**Work item**
The entries should be restated word for word.

**Record excerpts**
..............................
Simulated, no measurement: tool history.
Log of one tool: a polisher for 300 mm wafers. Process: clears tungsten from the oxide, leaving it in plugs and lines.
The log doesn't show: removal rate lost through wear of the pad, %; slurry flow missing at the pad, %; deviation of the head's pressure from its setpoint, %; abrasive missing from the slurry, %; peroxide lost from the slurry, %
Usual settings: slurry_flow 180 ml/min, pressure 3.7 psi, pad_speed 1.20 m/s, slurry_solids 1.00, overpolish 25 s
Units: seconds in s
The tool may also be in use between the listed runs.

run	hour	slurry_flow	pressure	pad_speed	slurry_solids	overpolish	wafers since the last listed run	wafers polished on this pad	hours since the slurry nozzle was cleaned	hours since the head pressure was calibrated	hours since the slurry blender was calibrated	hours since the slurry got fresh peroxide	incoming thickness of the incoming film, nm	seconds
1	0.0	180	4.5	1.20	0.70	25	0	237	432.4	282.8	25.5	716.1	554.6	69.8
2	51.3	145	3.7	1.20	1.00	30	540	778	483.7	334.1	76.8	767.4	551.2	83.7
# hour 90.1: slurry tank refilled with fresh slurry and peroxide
..............................

**Exercise response**
Simulated, no measurement: tool history.
Log of one tool: a polisher for 300 mm wafers. Process: clears tungsten from the oxide, leaving it in plugs and lines.
The log doesn't show: removal rate lost through wear of the pad, %; slurry flow missing at the pad, %; deviation of the head's pressure from its setpoint, %; abrasive missing from the slurry, %; peroxide lost from the slurry, %
Usual settings: slurry_flow 180 ml/min, pressure 3.7 psi, pad_speed 1.20 m/s, slurry_solids 1.00, overpolish 25 s
Units: seconds in s
The tool may also be in use between the listed runs.

run	hour	slurry_flow	pressure	pad_speed	slurry_solids	overpolish	wafers since the last listed run	wafers polished on this pad	hours since the slurry nozzle was cleaned	hours since the head pressure was calibrated	hours since the slurry blender was calibrated	hours since the slurry got fresh peroxide	incoming thickness of the incoming film, nm	seconds
1	0.0	180	4.5	1.20	0.70	25	0	237	432.4	282.8	25.5	716.1	554.6	69.8
2	51.3	145	3.7	1.20	1.00	30	540	778	483.7	334.1	76.8	767.4	551.2	83.7
# hour 90.1: slurry tank refilled with fresh slurry and peroxide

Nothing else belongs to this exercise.